Write out all of the lines below, exactly and completely.

#### Extracted entries ####

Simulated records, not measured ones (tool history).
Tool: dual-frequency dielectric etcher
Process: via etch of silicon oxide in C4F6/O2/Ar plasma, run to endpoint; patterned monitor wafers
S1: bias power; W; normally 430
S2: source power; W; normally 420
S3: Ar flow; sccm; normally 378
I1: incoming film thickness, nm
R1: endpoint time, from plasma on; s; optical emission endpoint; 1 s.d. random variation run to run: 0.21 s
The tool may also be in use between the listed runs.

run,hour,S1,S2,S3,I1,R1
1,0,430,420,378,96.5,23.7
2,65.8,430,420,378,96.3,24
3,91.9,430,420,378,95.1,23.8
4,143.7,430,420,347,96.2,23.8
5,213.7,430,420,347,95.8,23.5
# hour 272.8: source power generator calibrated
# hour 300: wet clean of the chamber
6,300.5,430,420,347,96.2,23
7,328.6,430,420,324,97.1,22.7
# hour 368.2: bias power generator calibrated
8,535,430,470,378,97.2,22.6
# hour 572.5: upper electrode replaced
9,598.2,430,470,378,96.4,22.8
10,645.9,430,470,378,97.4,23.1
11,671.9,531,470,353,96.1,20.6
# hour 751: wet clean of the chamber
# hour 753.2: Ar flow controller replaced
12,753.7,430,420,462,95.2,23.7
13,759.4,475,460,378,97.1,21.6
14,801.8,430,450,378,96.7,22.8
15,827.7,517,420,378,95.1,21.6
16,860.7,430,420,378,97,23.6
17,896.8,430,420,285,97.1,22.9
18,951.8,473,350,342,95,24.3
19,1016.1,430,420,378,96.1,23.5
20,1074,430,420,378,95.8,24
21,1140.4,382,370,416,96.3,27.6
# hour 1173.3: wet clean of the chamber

####

Worked solution.
Simulated records, not measured ones (tool history).
Tool: dual-frequency dielectric etcher
Process: via etch of silicon oxide in C4F6/O2/Ar plasma, run to endpoint; patterned monitor wafers
S1: bias power; W; normally 430
S2: source power; W; normally 420
S3: Ar flow; sccm; normally 378
I1: incoming film thickness, nm
R1: endpoint time, from plasma on; s; optical emission endpoint; 1 s.d. random variation run to run: 0.21 s
The tool may also be in use between the listed runs.

run,hour,S1,S2,S3,I1,R1
1,0,430,420,378,96.5,23.7
2,65.8,430,420,378,96.3,24
3,91.9,430,420,378,95.1,23.8
4,143.7,430,420,347,96.2,23.8
5,213.7,430,420,347,95.8,23.5
# hour 272.8: source power generator calibrated
# hour 300: wet clean of the chamber
6,300.5,430,420,347,96.2,23
7,328.6,430,420,324,97.1,22.7
# hour 368.2: bias power generator calibrated
8,535,430,470,378,97.2,22.6
# hour 572.5: upper electrode replaced
9,598.2,430,470,378,96.4,22.8
10,645.9,430,470,378,97.4,23.1
11,671.9,531,470,353,96.1,20.6
# hour 751: wet clean of the chamber
# hour 753.2: Ar flow controller replaced
12,753.7,430,420,462,95.2,23.7
13,759.4,475,460,378,97.1,21.6
14,801.8,430,450,378,96.7,22.8
15,827.7,517,420,378,95.1,21.6
16,860.7,430,420,378,97,23.6
17,896.8,430,420,285,97.1,22.9
18,951.8,473,350,342,95,24.3
19,1016.1,430,420,378,96.1,23.5
20,1074,430,420,378,95.8,24
21,1140.4,382,370,416,96.3,27.6
# hour 1173.3: wet clean of the chamber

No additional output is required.